┌──

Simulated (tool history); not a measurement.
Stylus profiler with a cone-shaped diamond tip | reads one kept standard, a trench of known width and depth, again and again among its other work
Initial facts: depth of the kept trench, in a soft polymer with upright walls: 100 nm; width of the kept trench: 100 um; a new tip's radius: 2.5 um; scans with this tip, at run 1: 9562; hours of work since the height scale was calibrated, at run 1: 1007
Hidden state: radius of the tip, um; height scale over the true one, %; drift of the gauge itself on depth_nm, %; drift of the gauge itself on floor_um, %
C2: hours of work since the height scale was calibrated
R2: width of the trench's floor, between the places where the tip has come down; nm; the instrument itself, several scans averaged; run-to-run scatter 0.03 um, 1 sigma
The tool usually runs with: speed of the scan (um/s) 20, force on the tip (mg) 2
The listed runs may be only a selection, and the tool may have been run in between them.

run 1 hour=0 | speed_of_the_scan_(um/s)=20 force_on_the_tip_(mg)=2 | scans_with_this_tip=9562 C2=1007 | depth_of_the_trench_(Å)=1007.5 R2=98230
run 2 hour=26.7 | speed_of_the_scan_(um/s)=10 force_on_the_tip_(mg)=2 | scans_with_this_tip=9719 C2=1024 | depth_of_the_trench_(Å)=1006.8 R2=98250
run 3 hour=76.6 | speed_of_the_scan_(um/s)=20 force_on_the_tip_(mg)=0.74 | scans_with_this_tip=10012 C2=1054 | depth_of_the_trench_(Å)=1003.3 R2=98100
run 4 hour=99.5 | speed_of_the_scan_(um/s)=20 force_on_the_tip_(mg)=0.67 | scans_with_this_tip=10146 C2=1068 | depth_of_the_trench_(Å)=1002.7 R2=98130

└──

Assignment:
Each line from the first line of the entries up to and including the line containing "The tool usually" should be transcribed exactly, with all other lines left out.

Task result:
Simulated (tool history); not a measurement.
Stylus profiler with a cone-shaped diamond tip | reads one kept standard, a trench of known width and depth, again and again among its other work
Initial facts: depth of the kept trench, in a soft polymer with upright walls: 100 nm; width of the kept trench: 100 um; a new tip's radius: 2.5 um; scans with this tip, at run 1: 9562; hours of work since the height scale was calibrated, at run 1: 1007
Hidden state: radius of the tip, um; height scale over the true one, %; drift of the gauge itself on depth_nm, %; drift of the gauge itself on floor_um, %
C2: hours of work since the height scale was calibrated
R2: width of the trench's floor, between the places where the tip has come down; nm; the instrument itself, several scans averaged; run-to-run scatter 0.03 um, 1 sigma
The tool usually runs with: speed of the scan (um/s) 20, force on the tip (mg) 2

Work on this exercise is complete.